___
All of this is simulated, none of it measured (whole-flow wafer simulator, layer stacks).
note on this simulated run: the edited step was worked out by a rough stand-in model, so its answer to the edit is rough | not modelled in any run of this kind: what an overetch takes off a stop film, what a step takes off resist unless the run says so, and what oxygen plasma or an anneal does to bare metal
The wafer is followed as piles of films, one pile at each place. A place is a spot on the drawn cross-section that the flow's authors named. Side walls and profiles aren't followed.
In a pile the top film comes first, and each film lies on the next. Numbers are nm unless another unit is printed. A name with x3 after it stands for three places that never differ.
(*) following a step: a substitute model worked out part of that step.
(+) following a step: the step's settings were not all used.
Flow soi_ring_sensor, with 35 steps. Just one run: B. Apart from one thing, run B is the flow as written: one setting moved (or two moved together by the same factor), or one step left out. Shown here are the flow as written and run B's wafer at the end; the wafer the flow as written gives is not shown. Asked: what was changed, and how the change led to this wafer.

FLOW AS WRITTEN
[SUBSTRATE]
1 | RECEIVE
___

Required action: Exactly the lines running from the top of the records to the line that contains "[SUBSTRATE]", inclusive, must be set down, and nothing more.

Answer box:
All of this is simulated, none of it measured (whole-flow wafer simulator, layer stacks).
note on this simulated run: the edited step was worked out by a rough stand-in model, so its answer to the edit is rough | not modelled in any run of this kind: what an overetch takes off a stop film, what a step takes off resist unless the run says so, and what oxygen plasma or an anneal does to bare metal
The wafer is followed as piles of films, one pile at each place. A place is a spot on the drawn cross-section that the flow's authors named. Side walls and profiles aren't followed.
In a pile the top film comes first, and each film lies on the next. Numbers are nm unless another unit is printed. A name with x3 after it stands for three places that never differ.
(*) following a step: a substitute model worked out part of that step.
(+) following a step: the step's settings were not all used.
Flow soi_ring_sensor, with 35 steps. Just one run: B. Apart from one thing, run B is the flow as written: one setting moved (or two moved together by the same factor), or one step left out. Shown here are the flow as written and run B's wafer at the end; the wafer the flow as written gives is not shown. Asked: what was changed, and how the change led to this wafer.

FLOW AS WRITTEN
[SUBSTRATE]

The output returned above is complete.